Find the line with "4 | BAKE | 800 C, 90 s" in the entries below, then reproduce it and every line after it down to and including the line with "6 | EPI | material", exactly.

• Data for review
__________

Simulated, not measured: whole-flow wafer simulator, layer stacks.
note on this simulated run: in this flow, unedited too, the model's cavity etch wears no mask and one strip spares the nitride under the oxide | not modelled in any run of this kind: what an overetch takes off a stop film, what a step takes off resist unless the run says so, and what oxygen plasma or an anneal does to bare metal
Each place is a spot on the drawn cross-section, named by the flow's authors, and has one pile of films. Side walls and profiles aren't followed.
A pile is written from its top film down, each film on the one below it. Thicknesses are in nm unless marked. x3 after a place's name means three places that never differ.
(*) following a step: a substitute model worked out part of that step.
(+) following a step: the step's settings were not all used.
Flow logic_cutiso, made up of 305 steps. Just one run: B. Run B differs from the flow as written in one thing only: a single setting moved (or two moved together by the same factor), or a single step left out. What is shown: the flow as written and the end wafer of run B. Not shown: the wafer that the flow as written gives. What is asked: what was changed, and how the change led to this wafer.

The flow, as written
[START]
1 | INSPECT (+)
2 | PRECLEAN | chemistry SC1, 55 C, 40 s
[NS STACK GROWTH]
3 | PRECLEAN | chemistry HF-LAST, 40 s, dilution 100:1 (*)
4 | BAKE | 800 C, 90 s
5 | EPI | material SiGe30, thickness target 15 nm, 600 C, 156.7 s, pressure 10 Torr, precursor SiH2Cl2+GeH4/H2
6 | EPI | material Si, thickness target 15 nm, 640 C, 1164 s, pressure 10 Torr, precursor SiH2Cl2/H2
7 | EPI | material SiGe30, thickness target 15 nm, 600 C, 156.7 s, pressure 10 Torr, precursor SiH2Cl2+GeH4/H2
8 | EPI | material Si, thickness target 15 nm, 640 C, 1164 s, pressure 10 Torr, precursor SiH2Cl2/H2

__________

• Problem solution
4 | BAKE | 800 C, 90 s
5 | EPI | material SiGe30, thickness target 15 nm, 600 C, 156.7 s, pressure 10 Torr, precursor SiH2Cl2+GeH4/H2
6 | EPI | material Si, thickness target 15 nm, 640 C, 1164 s, pressure 10 Torr, precursor SiH2Cl2/H2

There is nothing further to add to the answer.